** ACTION ITEM **
Copy out, word for word, the lines from the start of the data below through the line containing "L223 | day 32", and no others.

_ _ _ _ _ _ _

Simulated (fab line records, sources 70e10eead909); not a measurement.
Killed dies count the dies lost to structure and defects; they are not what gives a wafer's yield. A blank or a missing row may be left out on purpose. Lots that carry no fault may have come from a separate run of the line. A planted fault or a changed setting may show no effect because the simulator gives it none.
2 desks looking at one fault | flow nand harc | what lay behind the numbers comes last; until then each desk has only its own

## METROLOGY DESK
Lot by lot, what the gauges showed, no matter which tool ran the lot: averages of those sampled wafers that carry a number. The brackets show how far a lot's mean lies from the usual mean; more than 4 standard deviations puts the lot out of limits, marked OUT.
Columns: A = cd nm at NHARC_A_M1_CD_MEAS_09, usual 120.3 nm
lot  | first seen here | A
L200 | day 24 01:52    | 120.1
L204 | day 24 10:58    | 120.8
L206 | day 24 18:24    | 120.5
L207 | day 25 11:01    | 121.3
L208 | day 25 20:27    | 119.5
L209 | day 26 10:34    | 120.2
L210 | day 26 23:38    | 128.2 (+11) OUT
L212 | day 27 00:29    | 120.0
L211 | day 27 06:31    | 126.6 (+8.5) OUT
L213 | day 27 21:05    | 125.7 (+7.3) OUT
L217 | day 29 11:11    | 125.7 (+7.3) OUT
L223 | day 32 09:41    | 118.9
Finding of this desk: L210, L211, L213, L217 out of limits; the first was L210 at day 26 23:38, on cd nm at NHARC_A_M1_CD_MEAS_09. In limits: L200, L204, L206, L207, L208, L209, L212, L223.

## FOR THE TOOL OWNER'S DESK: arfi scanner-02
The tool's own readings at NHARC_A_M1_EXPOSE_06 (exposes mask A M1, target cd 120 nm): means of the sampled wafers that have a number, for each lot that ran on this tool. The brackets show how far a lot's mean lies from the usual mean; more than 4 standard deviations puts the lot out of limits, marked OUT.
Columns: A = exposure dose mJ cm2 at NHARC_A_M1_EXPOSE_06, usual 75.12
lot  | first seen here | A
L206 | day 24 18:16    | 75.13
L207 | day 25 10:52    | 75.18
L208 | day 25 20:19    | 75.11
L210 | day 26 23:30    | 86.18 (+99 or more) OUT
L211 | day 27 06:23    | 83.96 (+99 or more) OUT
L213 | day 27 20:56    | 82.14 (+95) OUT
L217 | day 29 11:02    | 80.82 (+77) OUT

_ _ _ _ _ _ _

** YOUR SOLUTION **
Simulated (fab line records, sources 70e10eead909); not a measurement.
Killed dies count the dies lost to structure and defects; they are not what gives a wafer's yield. A blank or a missing row may be left out on purpose. Lots that carry no fault may have come from a separate run of the line. A planted fault or a changed setting may show no effect because the simulator gives it none.
2 desks looking at one fault | flow nand harc | what lay behind the numbers comes last; until then each desk has only its own

## METROLOGY DESK
Lot by lot, what the gauges showed, no matter which tool ran the lot: averages of those sampled wafers that carry a number. The brackets show how far a lot's mean lies from the usual mean; more than 4 standard deviations puts the lot out of limits, marked OUT.
Columns: A = cd nm at NHARC_A_M1_CD_MEAS_09, usual 120.3 nm
lot  | first seen here | A
L200 | day 24 01:52    | 120.1
L204 | day 24 10:58    | 120.8
L206 | day 24 18:24    | 120.5
L207 | day 25 11:01    | 121.3
L208 | day 25 20:27    | 119.5
L209 | day 26 10:34    | 120.2
L210 | day 26 23:38    | 128.2 (+11) OUT
L212 | day 27 00:29    | 120.0
L211 | day 27 06:31    | 126.6 (+8.5) OUT
L213 | day 27 21:05    | 125.7 (+7.3) OUT
L217 | day 29 11:11    | 125.7 (+7.3) OUT
L223 | day 32 09:41    | 118.9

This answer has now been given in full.